> **Supplied records**

----------------------------------------

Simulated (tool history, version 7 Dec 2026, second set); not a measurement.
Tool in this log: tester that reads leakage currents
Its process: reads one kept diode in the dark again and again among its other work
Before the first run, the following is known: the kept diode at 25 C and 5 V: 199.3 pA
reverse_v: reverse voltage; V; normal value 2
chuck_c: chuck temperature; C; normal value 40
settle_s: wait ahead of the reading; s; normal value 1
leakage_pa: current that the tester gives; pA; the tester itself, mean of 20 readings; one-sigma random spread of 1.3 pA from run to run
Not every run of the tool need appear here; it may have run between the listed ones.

----------------------------------------

> **Task item**
Return the full material unchanged.

> **Answer section**
Simulated (tool history, version 7 Dec 2026, second set); not a measurement.
Tool in this log: tester that reads leakage currents
Its process: reads one kept diode in the dark again and again among its other work
Before the first run, the following is known: the kept diode at 25 C and 5 V: 199.3 pA
reverse_v: reverse voltage; V; normal value 2
chuck_c: chuck temperature; C; normal value 40
settle_s: wait ahead of the reading; s; normal value 1
leakage_pa: current that the tester gives; pA; the tester itself, mean of 20 readings; one-sigma random spread of 1.3 pA from run to run
Not every run of the tool need appear here; it may have run between the listed ones.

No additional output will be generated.